────────────────────────────────────────

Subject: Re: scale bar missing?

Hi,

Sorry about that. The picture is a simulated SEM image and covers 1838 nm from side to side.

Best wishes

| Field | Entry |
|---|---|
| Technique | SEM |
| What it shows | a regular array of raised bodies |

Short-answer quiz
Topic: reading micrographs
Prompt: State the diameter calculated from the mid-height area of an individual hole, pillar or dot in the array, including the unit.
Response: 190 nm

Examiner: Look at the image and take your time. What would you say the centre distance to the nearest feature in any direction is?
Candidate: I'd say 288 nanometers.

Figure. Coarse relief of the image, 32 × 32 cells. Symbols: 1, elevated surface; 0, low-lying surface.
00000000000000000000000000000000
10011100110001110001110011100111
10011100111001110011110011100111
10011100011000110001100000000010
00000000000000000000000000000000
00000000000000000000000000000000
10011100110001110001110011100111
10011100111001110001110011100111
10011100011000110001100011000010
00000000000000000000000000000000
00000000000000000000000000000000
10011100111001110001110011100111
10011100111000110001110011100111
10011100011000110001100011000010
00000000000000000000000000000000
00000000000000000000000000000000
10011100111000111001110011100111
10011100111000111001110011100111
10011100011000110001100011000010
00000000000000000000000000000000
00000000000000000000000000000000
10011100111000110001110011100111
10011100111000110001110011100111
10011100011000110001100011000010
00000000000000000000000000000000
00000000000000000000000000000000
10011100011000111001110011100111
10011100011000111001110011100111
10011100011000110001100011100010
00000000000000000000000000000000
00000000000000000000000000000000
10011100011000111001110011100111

────────────────────────────────────────

#### [WORK REQUEST]
Retyping every entry exactly is the whole of the task.

#### [RESPONSE]
Subject: Re: scale bar missing?

Hi,

Sorry about that. The picture is a simulated SEM image and covers 1838 nm from side to side.

Best wishes

| Field | Entry |
|---|---|
| Technique | SEM |
| What it shows | a regular array of raised bodies |

Short-answer quiz
Topic: reading micrographs
Prompt: State the diameter calculated from the mid-height area of an individual hole, pillar or dot in the array, including the unit.
Response: 190 nm

Examiner: Look at the image and take your time. What would you say the centre distance to the nearest feature in any direction is?
Candidate: I'd say 288 nanometers.

Figure. Coarse relief of the image, 32 × 32 cells. Symbols: 1, elevated surface; 0, low-lying surface.
00000000000000000000000000000000
10011100110001110001110011100111
10011100111001110011110011100111
10011100011000110001100000000010
00000000000000000000000000000000
00000000000000000000000000000000
10011100110001110001110011100111
10011100111001110001110011100111
10011100011000110001100011000010
00000000000000000000000000000000
00000000000000000000000000000000
10011100111001110001110011100111
10011100111000110001110011100111
10011100011000110001100011000010
00000000000000000000000000000000
00000000000000000000000000000000
10011100111000111001110011100111
10011100111000111001110011100111
10011100011000110001100011000010
00000000000000000000000000000000
00000000000000000000000000000000
10011100111000110001110011100111
10011100111000110001110011100111
10011100011000110001100011000010
00000000000000000000000000000000
00000000000000000000000000000000
10011100011000111001110011100111
10011100011000111001110011100111
10011100011000110001100011100010
00000000000000000000000000000000
00000000000000000000000000000000
10011100011000111001110011100111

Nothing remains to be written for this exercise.